▶ _DATASET RECORDS_:
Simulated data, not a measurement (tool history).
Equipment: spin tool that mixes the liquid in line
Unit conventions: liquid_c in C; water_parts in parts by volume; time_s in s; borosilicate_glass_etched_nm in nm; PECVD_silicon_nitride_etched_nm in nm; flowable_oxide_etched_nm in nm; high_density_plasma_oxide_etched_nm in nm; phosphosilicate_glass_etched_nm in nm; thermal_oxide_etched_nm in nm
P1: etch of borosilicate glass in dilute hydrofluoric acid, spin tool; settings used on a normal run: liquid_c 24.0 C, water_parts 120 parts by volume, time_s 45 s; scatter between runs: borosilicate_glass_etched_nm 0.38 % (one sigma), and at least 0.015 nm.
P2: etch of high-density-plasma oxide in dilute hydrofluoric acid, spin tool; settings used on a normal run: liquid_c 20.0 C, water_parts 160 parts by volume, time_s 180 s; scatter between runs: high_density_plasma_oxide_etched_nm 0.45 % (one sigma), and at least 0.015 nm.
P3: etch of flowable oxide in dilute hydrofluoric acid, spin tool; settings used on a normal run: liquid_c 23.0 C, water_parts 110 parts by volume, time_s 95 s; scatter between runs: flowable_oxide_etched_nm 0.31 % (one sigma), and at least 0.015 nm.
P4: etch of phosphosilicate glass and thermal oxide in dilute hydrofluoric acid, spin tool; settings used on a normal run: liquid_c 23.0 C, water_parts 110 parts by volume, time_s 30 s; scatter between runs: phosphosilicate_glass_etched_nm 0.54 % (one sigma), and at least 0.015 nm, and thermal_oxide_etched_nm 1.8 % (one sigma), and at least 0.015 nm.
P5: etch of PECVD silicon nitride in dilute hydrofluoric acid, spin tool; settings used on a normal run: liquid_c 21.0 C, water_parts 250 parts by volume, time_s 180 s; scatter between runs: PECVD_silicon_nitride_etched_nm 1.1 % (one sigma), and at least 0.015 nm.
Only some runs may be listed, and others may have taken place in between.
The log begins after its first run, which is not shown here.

▶ _ASSIGNED TASK_: Write down, word for word, the lines above from the one containing "Equipment: spin tool" through the one containing "Only some runs", both ends included.

▶ _ANSWER BOX_:
Equipment: spin tool that mixes the liquid in line
Unit conventions: liquid_c in C; water_parts in parts by volume; time_s in s; borosilicate_glass_etched_nm in nm; PECVD_silicon_nitride_etched_nm in nm; flowable_oxide_etched_nm in nm; high_density_plasma_oxide_etched_nm in nm; phosphosilicate_glass_etched_nm in nm; thermal_oxide_etched_nm in nm
P1: etch of borosilicate glass in dilute hydrofluoric acid, spin tool; settings used on a normal run: liquid_c 24.0 C, water_parts 120 parts by volume, time_s 45 s; scatter between runs: borosilicate_glass_etched_nm 0.38 % (one sigma), and at least 0.015 nm.
P2: etch of high-density-plasma oxide in dilute hydrofluoric acid, spin tool; settings used on a normal run: liquid_c 20.0 C, water_parts 160 parts by volume, time_s 180 s; scatter between runs: high_density_plasma_oxide_etched_nm 0.45 % (one sigma), and at least 0.015 nm.
P3: etch of flowable oxide in dilute hydrofluoric acid, spin tool; settings used on a normal run: liquid_c 23.0 C, water_parts 110 parts by volume, time_s 95 s; scatter between runs: flowable_oxide_etched_nm 0.31 % (one sigma), and at least 0.015 nm.
P4: etch of phosphosilicate glass and thermal oxide in dilute hydrofluoric acid, spin tool; settings used on a normal run: liquid_c 23.0 C, water_parts 110 parts by volume, time_s 30 s; scatter between runs: phosphosilicate_glass_etched_nm 0.54 % (one sigma), and at least 0.015 nm, and thermal_oxide_etched_nm 1.8 % (one sigma), and at least 0.015 nm.
P5: etch of PECVD silicon nitride in dilute hydrofluoric acid, spin tool; settings used on a normal run: liquid_c 21.0 C, water_parts 250 parts by volume, time_s 180 s; scatter between runs: PECVD_silicon_nitride_etched_nm 1.1 % (one sigma), and at least 0.015 nm.
Only some runs may be listed, and others may have taken place in between.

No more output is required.